> _Extracted data_
****************************************

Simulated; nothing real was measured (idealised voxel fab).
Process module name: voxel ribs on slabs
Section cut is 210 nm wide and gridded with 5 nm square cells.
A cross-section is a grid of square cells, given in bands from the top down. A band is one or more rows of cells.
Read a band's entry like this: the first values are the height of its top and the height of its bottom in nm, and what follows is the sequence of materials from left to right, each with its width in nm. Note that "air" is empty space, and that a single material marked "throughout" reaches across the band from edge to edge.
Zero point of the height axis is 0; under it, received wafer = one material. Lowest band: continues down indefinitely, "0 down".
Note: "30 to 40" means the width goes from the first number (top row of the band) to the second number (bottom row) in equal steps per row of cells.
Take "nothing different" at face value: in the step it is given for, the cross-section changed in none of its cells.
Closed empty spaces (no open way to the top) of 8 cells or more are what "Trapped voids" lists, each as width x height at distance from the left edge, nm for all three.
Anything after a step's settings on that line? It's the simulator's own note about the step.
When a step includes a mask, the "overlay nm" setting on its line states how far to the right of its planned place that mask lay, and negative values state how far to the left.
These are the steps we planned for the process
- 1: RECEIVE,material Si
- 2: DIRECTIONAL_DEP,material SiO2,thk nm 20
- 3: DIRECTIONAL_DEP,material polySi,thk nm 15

****************************************

> _Work task_
In full and word for word, reproduce the data above.

> _Result_
Simulated; nothing real was measured (idealised voxel fab).
Process module name: voxel ribs on slabs
Section cut is 210 nm wide and gridded with 5 nm square cells.
A cross-section is a grid of square cells, given in bands from the top down. A band is one or more rows of cells.
Read a band's entry like this: the first values are the height of its top and the height of its bottom in nm, and what follows is the sequence of materials from left to right, each with its width in nm. Note that "air" is empty space, and that a single material marked "throughout" reaches across the band from edge to edge.
Zero point of the height axis is 0; under it, received wafer = one material. Lowest band: continues down indefinitely, "0 down".
Note: "30 to 40" means the width goes from the first number (top row of the band) to the second number (bottom row) in equal steps per row of cells.
Take "nothing different" at face value: in the step it is given for, the cross-section changed in none of its cells.
Closed empty spaces (no open way to the top) of 8 cells or more are what "Trapped voids" lists, each as width x height at distance from the left edge, nm for all three.
Anything after a step's settings on that line? It's the simulator's own note about the step.
When a step includes a mask, the "overlay nm" setting on its line states how far to the right of its planned place that mask lay, and negative values state how far to the left.
These are the steps we planned for the process
- 1: RECEIVE,material Si
- 2: DIRECTIONAL_DEP,material SiO2,thk nm 20
- 3: DIRECTIONAL_DEP,material polySi,thk nm 15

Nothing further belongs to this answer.